BEGIN ENTRIES SHOWN

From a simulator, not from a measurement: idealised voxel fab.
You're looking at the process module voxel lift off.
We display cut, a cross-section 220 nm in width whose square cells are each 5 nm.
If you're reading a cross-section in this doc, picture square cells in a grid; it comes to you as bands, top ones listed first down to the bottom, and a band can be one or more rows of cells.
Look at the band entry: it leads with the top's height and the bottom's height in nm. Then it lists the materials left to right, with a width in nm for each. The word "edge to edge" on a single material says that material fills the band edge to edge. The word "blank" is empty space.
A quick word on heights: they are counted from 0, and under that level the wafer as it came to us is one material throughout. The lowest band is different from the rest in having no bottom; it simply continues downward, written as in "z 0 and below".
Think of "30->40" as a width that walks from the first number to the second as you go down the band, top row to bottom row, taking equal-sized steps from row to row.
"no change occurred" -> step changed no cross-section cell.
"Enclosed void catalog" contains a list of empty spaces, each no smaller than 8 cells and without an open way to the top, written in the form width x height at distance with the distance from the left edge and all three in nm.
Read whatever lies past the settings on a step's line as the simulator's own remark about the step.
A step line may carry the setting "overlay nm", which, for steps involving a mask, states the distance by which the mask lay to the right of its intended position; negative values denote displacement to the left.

END ENTRIES SHOWN

** TASK ITEM **
Write the entries out once more, exactly, without dropping a line.

** RESPONSE **
From a simulator, not from a measurement: idealised voxel fab.
You're looking at the process module voxel lift off.
We display cut, a cross-section 220 nm in width whose square cells are each 5 nm.
If you're reading a cross-section in this doc, picture square cells in a grid; it comes to you as bands, top ones listed first down to the bottom, and a band can be one or more rows of cells.
Look at the band entry: it leads with the top's height and the bottom's height in nm. Then it lists the materials left to right, with a width in nm for each. The word "edge to edge" on a single material says that material fills the band edge to edge. The word "blank" is empty space.
A quick word on heights: they are counted from 0, and under that level the wafer as it came to us is one material throughout. The lowest band is different from the rest in having no bottom; it simply continues downward, written as in "z 0 and below".
Think of "30->40" as a width that walks from the first number to the second as you go down the band, top row to bottom row, taking equal-sized steps from row to row.
"no change occurred" -> step changed no cross-section cell.
"Enclosed void catalog" contains a list of empty spaces, each no smaller than 8 cells and without an open way to the top, written in the form width x height at distance with the distance from the left edge and all three in nm.
Read whatever lies past the settings on a step's line as the simulator's own remark about the step.
A step line may carry the setting "overlay nm", which, for steps involving a mask, states the distance by which the mask lay to the right of its intended position; negative values denote displacement to the left.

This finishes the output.